> **WORK TASK**
Each line below needs to be printed again exactly.

> **RECORD EXCERPTS**
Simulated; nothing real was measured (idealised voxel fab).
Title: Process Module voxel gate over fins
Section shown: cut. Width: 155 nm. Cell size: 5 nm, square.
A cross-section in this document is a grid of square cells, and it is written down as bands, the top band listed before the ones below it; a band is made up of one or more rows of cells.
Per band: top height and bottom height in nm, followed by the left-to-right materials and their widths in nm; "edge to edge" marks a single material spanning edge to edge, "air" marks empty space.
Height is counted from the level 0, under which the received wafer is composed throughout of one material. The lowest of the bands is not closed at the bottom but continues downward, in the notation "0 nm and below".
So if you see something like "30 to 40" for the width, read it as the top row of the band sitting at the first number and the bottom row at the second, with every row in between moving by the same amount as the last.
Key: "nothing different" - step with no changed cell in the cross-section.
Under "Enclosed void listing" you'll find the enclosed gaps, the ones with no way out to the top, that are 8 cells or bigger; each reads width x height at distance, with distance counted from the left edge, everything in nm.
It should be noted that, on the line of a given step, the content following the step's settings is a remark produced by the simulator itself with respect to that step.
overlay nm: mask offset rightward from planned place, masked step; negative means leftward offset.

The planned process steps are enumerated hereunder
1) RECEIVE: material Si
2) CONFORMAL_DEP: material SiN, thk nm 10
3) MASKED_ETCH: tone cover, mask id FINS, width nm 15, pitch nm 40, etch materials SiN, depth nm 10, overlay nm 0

> **TASK ANSWER**
Simulated; nothing real was measured (idealised voxel fab).
Title: Process Module voxel gate over fins
Section shown: cut. Width: 155 nm. Cell size: 5 nm, square.
A cross-section in this document is a grid of square cells, and it is written down as bands, the top band listed before the ones below it; a band is made up of one or more rows of cells.
Per band: top height and bottom height in nm, followed by the left-to-right materials and their widths in nm; "edge to edge" marks a single material spanning edge to edge, "air" marks empty space.
Height is counted from the level 0, under which the received wafer is composed throughout of one material. The lowest of the bands is not closed at the bottom but continues downward, in the notation "0 nm and below".
So if you see something like "30 to 40" for the width, read it as the top row of the band sitting at the first number and the bottom row at the second, with every row in between moving by the same amount as the last.
Key: "nothing different" - step with no changed cell in the cross-section.
Under "Enclosed void listing" you'll find the enclosed gaps, the ones with no way out to the top, that are 8 cells or bigger; each reads width x height at distance, with distance counted from the left edge, everything in nm.
It should be noted that, on the line of a given step, the content following the step's settings is a remark produced by the simulator itself with respect to that step.
overlay nm: mask offset rightward from planned place, masked step; negative means leftward offset.

The planned process steps are enumerated hereunder
1) RECEIVE: material Si
2) CONFORMAL_DEP: material SiN, thk nm 10
3) MASKED_ETCH: tone cover, mask id FINS, width nm 15, pitch nm 40, etch materials SiN, depth nm 10, overlay nm 0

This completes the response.